REQUIRED ACTION
Your reply should consist of the listing, copied exactly.

DATASET EXTRACT
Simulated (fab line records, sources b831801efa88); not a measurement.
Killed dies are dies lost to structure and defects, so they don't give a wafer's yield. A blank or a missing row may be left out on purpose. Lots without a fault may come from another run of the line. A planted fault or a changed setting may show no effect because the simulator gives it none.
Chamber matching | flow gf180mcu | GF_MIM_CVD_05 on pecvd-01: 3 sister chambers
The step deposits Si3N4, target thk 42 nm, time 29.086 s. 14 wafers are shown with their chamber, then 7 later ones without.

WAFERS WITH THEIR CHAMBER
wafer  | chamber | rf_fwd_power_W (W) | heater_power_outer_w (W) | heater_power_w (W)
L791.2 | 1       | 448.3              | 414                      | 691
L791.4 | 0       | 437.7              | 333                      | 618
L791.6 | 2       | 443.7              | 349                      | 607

YOUR SOLUTION
Simulated (fab line records, sources b831801efa88); not a measurement.
Killed dies are dies lost to structure and defects, so they don't give a wafer's yield. A blank or a missing row may be left out on purpose. Lots without a fault may come from another run of the line. A planted fault or a changed setting may show no effect because the simulator gives it none.
Chamber matching | flow gf180mcu | GF_MIM_CVD_05 on pecvd-01: 3 sister chambers
The step deposits Si3N4, target thk 42 nm, time 29.086 s. 14 wafers are shown with their chamber, then 7 later ones without.

WAFERS WITH THEIR CHAMBER
wafer  | chamber | rf_fwd_power_W (W) | heater_power_outer_w (W) | heater_power_w (W)
L791.2 | 1       | 448.3              | 414                      | 691
L791.4 | 0       | 437.7              | 333                      | 618
L791.6 | 2       | 443.7              | 349                      | 607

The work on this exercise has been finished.